» Recorded information:
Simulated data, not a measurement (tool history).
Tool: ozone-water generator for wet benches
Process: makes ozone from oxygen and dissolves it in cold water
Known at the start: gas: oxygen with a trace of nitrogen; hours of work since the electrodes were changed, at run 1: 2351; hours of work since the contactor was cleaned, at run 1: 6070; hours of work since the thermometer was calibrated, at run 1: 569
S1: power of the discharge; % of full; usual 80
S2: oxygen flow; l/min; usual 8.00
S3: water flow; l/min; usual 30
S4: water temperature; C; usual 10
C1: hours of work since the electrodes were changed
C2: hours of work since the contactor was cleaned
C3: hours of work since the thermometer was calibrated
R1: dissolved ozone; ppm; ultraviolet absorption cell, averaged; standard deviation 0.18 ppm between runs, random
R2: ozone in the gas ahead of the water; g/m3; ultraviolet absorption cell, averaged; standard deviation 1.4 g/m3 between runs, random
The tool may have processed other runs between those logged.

» Work request:
Look above for the line holding "C3: hours of". Print it and every line after it, exactly, through the line holding "R2: ozone in".

» Expected answer:
C3: hours of work since the thermometer was calibrated
R1: dissolved ozone; ppm; ultraviolet absorption cell, averaged; standard deviation 0.18 ppm between runs, random
R2: ozone in the gas ahead of the water; g/m3; ultraviolet absorption cell, averaged; standard deviation 1.4 g/m3 between runs, random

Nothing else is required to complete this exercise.